# # #

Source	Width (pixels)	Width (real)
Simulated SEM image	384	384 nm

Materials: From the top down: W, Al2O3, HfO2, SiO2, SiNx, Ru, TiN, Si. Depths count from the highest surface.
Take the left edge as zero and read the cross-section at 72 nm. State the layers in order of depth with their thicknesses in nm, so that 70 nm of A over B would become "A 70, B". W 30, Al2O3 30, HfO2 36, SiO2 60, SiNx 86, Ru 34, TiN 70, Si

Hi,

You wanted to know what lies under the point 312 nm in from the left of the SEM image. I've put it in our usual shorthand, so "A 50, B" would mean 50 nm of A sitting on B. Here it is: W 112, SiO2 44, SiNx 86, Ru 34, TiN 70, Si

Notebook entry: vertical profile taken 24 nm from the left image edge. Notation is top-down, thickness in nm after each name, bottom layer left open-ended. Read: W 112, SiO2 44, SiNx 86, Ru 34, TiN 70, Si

# # #

**Exercise:** Restate word for word the lines above, beginning at the first one and ending at the line that carries "You wanted to".

**Solution:**
Source	Width (pixels)	Width (real)
Simulated SEM image	384	384 nm

Materials: From the top down: W, Al2O3, HfO2, SiO2, SiNx, Ru, TiN, Si. Depths count from the highest surface.
Take the left edge as zero and read the cross-section at 72 nm. State the layers in order of depth with their thicknesses in nm, so that 70 nm of A over B would become "A 70, B". W 30, Al2O3 30, HfO2 36, SiO2 60, SiNx 86, Ru 34, TiN 70, Si

Hi,

You wanted to know what lies under the point 312 nm in from the left of the SEM image. I've put it in our usual shorthand, so "A 50, B" would mean 50 nm of A sitting on B. Here it is: W 112, SiO2 44, SiNx 86, Ru 34, TiN 70, Si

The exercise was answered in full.